- Work order -
The listing that follows must be given again in full and exactly.

=== Material provided ===

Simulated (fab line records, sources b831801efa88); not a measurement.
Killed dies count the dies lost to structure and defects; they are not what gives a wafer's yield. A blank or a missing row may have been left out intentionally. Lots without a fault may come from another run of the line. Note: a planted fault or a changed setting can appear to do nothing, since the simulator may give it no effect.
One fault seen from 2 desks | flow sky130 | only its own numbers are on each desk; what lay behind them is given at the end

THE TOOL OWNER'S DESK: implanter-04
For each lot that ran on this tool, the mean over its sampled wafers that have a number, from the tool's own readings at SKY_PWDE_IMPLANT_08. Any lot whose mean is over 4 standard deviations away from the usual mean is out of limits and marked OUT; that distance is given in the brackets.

===

- Answer area -
Simulated (fab line records, sources b831801efa88); not a measurement.
Killed dies count the dies lost to structure and defects; they are not what gives a wafer's yield. A blank or a missing row may have been left out intentionally. Lots without a fault may come from another run of the line. Note: a planted fault or a changed setting can appear to do nothing, since the simulator may give it no effect.
One fault seen from 2 desks | flow sky130 | only its own numbers are on each desk; what lay behind them is given at the end

THE TOOL OWNER'S DESK: implanter-04
For each lot that ran on this tool, the mean over its sampled wafers that have a number, from the tool's own readings at SKY_PWDE_IMPLANT_08. Any lot whose mean is over 4 standard deviations away from the usual mean is out of limits and marked OUT; that distance is given in the brackets.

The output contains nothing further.